## Activity:
Set down word for word each line from the start of the listing through the line that contains "S4: time in the liquid; s", both included.

======== Data extract

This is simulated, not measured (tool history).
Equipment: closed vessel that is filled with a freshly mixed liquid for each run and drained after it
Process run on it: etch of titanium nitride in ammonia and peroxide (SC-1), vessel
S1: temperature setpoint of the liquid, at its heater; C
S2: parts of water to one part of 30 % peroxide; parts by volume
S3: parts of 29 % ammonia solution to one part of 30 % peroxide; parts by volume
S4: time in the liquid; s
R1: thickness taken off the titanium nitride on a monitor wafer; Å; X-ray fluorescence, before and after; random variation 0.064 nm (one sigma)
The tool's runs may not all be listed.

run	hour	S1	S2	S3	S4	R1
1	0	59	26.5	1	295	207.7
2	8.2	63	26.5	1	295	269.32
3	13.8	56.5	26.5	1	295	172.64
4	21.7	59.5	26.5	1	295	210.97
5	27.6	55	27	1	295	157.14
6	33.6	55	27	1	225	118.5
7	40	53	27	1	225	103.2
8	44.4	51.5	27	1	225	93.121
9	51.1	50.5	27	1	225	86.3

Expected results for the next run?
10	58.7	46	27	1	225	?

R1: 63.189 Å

================

## Problem solution:
This is simulated, not measured (tool history).
Equipment: closed vessel that is filled with a freshly mixed liquid for each run and drained after it
Process run on it: etch of titanium nitride in ammonia and peroxide (SC-1), vessel
S1: temperature setpoint of the liquid, at its heater; C
S2: parts of water to one part of 30 % peroxide; parts by volume
S3: parts of 29 % ammonia solution to one part of 30 % peroxide; parts by volume
S4: time in the liquid; s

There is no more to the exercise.